=== Required action ===
Each entry must appear in the answer exactly as given.

=== Data listing ===
========================================

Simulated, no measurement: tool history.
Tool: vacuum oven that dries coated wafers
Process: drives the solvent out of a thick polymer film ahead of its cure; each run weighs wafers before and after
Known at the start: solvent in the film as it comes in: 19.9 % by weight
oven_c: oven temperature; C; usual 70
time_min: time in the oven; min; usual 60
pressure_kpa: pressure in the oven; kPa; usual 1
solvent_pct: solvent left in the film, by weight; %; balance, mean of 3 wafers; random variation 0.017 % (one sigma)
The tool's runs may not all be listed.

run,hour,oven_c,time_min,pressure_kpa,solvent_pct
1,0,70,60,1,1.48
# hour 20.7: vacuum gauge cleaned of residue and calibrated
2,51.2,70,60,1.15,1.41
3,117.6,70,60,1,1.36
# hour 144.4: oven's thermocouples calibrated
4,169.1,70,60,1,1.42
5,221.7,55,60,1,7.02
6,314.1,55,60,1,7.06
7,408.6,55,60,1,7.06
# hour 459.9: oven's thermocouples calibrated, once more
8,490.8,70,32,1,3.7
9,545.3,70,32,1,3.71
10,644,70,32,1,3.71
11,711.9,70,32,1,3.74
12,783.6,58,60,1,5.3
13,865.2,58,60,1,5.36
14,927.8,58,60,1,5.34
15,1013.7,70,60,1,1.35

========================================

=== Exercise solution ===
Simulated, no measurement: tool history.
Tool: vacuum oven that dries coated wafers
Process: drives the solvent out of a thick polymer film ahead of its cure; each run weighs wafers before and after
Known at the start: solvent in the film as it comes in: 19.9 % by weight
oven_c: oven temperature; C; usual 70
time_min: time in the oven; min; usual 60
pressure_kpa: pressure in the oven; kPa; usual 1
solvent_pct: solvent left in the film, by weight; %; balance, mean of 3 wafers; random variation 0.017 % (one sigma)
The tool's runs may not all be listed.

run,hour,oven_c,time_min,pressure_kpa,solvent_pct
1,0,70,60,1,1.48
# hour 20.7: vacuum gauge cleaned of residue and calibrated
2,51.2,70,60,1.15,1.41
3,117.6,70,60,1,1.36
# hour 144.4: oven's thermocouples calibrated
4,169.1,70,60,1,1.42
5,221.7,55,60,1,7.02
6,314.1,55,60,1,7.06
7,408.6,55,60,1,7.06
# hour 459.9: oven's thermocouples calibrated, once more
8,490.8,70,32,1,3.7
9,545.3,70,32,1,3.71
10,644,70,32,1,3.71
11,711.9,70,32,1,3.74
12,783.6,58,60,1,5.3
13,865.2,58,60,1,5.36
14,927.8,58,60,1,5.34
15,1013.7,70,60,1,1.35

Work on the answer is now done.